- **Provided information**
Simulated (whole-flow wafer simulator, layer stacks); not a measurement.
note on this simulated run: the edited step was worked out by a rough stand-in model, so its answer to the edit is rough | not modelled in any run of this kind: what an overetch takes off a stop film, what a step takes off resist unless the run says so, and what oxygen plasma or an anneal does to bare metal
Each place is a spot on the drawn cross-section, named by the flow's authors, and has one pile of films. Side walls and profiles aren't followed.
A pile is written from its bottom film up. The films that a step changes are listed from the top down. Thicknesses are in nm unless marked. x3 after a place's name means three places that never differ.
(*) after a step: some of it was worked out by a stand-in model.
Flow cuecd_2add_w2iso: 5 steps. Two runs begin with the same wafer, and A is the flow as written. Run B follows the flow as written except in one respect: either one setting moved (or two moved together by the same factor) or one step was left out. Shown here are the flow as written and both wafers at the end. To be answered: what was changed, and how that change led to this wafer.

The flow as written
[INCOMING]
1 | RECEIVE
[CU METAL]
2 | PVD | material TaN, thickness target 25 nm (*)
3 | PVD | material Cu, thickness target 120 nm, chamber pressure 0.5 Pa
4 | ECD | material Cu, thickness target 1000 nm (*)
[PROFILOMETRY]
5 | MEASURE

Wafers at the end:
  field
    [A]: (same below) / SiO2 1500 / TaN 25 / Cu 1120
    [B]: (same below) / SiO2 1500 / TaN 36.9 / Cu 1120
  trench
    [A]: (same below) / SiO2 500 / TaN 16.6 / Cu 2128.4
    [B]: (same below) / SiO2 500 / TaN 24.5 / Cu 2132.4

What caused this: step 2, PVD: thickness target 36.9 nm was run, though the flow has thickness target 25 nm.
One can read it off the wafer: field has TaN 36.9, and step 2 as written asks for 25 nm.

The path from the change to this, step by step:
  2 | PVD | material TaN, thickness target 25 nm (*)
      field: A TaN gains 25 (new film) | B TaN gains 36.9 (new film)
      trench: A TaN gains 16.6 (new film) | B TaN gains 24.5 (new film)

- **Work request**
Lines from the start of the material above through the line containing "Each place is" are to be duplicated exactly, and only those.

- **Exercise answer**
Simulated (whole-flow wafer simulator, layer stacks); not a measurement.
note on this simulated run: the edited step was worked out by a rough stand-in model, so its answer to the edit is rough | not modelled in any run of this kind: what an overetch takes off a stop film, what a step takes off resist unless the run says so, and what oxygen plasma or an anneal does to bare metal
Each place is a spot on the drawn cross-section, named by the flow's authors, and has one pile of films. Side walls and profiles aren't followed.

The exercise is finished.